For the records below, output each line exactly as it appears, from the first through the line with "C3: wafers since".

Material supplied:
· · · · ·

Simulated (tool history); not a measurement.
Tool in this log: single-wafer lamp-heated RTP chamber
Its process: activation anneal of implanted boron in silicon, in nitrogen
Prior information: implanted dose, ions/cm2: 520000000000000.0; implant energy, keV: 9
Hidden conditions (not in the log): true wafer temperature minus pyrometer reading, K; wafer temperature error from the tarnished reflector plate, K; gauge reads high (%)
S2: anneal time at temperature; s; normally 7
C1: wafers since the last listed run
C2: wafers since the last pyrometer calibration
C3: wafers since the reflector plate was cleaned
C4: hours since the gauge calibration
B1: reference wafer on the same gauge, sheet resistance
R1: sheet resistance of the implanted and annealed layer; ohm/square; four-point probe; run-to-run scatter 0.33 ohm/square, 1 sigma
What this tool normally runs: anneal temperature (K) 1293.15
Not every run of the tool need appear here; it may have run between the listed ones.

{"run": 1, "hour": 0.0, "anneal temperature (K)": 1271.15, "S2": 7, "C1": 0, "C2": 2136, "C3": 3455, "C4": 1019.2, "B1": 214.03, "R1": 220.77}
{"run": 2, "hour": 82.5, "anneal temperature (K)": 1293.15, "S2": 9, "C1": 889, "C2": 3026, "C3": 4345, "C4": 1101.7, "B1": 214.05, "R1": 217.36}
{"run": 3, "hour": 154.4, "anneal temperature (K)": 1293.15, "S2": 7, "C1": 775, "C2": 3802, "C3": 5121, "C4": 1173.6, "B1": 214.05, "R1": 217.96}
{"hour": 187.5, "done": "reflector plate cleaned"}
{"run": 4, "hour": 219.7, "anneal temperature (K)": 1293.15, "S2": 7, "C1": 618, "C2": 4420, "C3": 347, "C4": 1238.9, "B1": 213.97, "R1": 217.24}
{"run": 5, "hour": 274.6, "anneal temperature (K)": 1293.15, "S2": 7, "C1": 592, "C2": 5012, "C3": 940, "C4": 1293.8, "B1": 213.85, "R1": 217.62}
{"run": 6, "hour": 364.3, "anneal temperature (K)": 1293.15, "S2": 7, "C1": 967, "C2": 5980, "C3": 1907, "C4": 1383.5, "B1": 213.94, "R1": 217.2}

· · · · ·

Answer area:
Simulated (tool history); not a measurement.
Tool in this log: single-wafer lamp-heated RTP chamber
Its process: activation anneal of implanted boron in silicon, in nitrogen
Prior information: implanted dose, ions/cm2: 520000000000000.0; implant energy, keV: 9
Hidden conditions (not in the log): true wafer temperature minus pyrometer reading, K; wafer temperature error from the tarnished reflector plate, K; gauge reads high (%)
S2: anneal time at temperature; s; normally 7
C1: wafers since the last listed run
C2: wafers since the last pyrometer calibration
C3: wafers since the reflector plate was cleaned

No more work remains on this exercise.